*DATA EXCERPTS*
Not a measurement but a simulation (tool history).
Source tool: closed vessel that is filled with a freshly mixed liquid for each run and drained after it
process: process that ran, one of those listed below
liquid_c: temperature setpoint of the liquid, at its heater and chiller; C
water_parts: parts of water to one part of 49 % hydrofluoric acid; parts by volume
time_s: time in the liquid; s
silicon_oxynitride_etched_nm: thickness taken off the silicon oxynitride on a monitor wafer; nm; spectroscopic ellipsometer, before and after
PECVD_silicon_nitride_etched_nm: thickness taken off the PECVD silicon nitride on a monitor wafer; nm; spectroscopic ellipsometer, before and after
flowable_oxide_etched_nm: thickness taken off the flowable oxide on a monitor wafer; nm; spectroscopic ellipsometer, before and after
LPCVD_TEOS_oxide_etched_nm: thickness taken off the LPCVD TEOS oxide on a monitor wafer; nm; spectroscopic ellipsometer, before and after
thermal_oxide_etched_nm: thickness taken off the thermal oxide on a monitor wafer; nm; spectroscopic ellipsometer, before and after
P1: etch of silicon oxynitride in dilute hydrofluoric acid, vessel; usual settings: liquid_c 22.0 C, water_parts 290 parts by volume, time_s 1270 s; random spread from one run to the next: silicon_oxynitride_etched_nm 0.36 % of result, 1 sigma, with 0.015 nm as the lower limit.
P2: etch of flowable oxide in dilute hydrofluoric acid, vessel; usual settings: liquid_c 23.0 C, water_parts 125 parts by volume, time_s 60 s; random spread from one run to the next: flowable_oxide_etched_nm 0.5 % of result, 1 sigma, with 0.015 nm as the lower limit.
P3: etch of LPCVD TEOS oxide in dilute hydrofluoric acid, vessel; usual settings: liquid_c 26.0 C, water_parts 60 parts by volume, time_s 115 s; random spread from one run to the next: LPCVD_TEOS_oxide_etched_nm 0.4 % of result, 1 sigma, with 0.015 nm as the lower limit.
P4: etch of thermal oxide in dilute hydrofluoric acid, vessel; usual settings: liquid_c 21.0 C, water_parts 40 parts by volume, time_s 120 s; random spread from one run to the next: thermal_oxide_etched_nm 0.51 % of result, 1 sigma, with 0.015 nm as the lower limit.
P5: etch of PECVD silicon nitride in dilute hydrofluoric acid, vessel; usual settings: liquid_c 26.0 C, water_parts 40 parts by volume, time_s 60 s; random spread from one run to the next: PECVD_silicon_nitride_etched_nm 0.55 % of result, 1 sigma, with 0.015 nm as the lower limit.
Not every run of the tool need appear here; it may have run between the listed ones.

*EXERCISE*
In the records above, find the line containing "time_s: time in the liquid; s" and restate word for word every line from the first through that one.

*EXERCISE SOLUTION*
Not a measurement but a simulation (tool history).
Source tool: closed vessel that is filled with a freshly mixed liquid for each run and drained after it
process: process that ran, one of those listed below
liquid_c: temperature setpoint of the liquid, at its heater and chiller; C
water_parts: parts of water to one part of 49 % hydrofluoric acid; parts by volume
time_s: time in the liquid; s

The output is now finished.